> ACTION ITEM
Begin at the line below that has "R1: film removed" and stop after the line that has "R2: film removed". Please restate only those lines, word for word.

> DATASET ENTRIES
______________________________

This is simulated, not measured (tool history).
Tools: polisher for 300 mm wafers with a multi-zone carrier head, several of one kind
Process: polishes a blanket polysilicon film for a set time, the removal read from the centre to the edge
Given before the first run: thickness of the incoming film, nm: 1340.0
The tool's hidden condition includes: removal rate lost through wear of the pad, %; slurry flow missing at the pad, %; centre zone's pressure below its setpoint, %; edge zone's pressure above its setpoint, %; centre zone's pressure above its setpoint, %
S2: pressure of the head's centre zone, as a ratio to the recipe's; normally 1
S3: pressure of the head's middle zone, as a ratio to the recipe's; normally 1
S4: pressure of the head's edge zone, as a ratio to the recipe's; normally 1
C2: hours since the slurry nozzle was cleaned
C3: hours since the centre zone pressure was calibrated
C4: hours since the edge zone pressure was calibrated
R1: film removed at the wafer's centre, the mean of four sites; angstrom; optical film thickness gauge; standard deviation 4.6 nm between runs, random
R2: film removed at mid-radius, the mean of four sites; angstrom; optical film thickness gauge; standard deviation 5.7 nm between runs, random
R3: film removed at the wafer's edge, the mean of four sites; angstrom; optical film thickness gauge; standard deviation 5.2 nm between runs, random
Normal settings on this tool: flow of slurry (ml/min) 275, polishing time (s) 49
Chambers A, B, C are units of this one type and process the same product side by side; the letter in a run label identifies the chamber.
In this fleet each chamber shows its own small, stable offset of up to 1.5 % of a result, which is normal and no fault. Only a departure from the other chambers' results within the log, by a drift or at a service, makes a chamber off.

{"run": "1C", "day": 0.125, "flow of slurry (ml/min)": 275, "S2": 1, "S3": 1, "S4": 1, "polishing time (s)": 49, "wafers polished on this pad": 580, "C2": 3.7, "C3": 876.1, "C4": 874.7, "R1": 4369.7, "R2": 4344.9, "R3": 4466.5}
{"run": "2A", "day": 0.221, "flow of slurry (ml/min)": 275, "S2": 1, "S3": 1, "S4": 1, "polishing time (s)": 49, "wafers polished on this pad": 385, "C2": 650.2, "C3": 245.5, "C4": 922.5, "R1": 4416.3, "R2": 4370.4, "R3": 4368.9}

______________________________

> RESPONSE
R1: film removed at the wafer's centre, the mean of four sites; angstrom; optical film thickness gauge; standard deviation 4.6 nm between runs, random
R2: film removed at mid-radius, the mean of four sites; angstrom; optical film thickness gauge; standard deviation 5.7 nm between runs, random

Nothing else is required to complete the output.